Exercise: Restate, word for word, the lines from the opening line of the data through the line containing "S2: pressure of the wafer on the pad; psi", both included, and nothing else.

Given information:
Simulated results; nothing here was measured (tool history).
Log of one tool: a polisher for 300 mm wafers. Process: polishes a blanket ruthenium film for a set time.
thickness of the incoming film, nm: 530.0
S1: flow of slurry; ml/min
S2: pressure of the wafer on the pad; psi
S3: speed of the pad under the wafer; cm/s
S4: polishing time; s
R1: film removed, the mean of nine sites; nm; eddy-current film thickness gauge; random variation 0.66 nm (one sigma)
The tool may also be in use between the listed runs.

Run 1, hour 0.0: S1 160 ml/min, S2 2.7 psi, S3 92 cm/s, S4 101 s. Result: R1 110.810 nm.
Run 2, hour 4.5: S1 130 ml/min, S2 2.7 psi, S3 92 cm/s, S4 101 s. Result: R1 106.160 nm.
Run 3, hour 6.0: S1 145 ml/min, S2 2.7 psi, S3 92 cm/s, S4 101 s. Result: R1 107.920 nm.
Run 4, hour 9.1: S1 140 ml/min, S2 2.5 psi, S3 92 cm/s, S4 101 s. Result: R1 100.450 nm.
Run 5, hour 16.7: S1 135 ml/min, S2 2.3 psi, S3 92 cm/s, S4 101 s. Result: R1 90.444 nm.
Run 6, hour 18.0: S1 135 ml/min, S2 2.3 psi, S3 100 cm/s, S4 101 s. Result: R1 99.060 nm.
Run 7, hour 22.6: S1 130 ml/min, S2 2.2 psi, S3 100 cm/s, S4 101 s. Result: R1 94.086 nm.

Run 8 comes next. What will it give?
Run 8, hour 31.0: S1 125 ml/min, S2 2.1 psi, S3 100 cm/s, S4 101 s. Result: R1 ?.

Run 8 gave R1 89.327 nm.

Answer box:
Simulated results; nothing here was measured (tool history).
Log of one tool: a polisher for 300 mm wafers. Process: polishes a blanket ruthenium film for a set time.
thickness of the incoming film, nm: 530.0
S1: flow of slurry; ml/min
S2: pressure of the wafer on the pad; psi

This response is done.